+ + + + + + +

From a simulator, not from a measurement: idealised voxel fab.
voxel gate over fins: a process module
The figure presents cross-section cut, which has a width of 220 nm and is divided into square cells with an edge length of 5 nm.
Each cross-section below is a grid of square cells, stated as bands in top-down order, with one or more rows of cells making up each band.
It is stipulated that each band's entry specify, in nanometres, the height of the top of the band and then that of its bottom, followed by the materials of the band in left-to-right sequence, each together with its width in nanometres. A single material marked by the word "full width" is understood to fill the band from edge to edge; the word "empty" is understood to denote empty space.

+ + + + + + +

- _TASK ITEM_: From top to bottom, repeat the material above word for word.

- _RESPONSE BOX_:
From a simulator, not from a measurement: idealised voxel fab.
voxel gate over fins: a process module
The figure presents cross-section cut, which has a width of 220 nm and is divided into square cells with an edge length of 5 nm.
Each cross-section below is a grid of square cells, stated as bands in top-down order, with one or more rows of cells making up each band.
It is stipulated that each band's entry specify, in nanometres, the height of the top of the band and then that of its bottom, followed by the materials of the band in left-to-right sequence, each together with its width in nanometres. A single material marked by the word "full width" is understood to fill the band from edge to edge; the word "empty" is understood to denote empty space.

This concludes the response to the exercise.